GIVEN RECORDS:
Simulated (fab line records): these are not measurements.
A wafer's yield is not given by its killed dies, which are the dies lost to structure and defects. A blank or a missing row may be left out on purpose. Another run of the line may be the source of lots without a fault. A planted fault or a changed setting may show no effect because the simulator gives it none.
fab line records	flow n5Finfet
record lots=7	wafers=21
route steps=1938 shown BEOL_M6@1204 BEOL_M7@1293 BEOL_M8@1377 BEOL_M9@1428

TASK ITEM: Set every entry down once more, exactly as written above.

RESPONSE BOX:
Simulated (fab line records): these are not measurements.
A wafer's yield is not given by its killed dies, which are the dies lost to structure and defects. A blank or a missing row may be left out on purpose. Another run of the line may be the source of lots without a fault. A planted fault or a changed setting may show no effect because the simulator gives it none.
fab line records	flow n5Finfet
record lots=7	wafers=21
route steps=1938 shown BEOL_M6@1204 BEOL_M7@1293 BEOL_M8@1377 BEOL_M9@1428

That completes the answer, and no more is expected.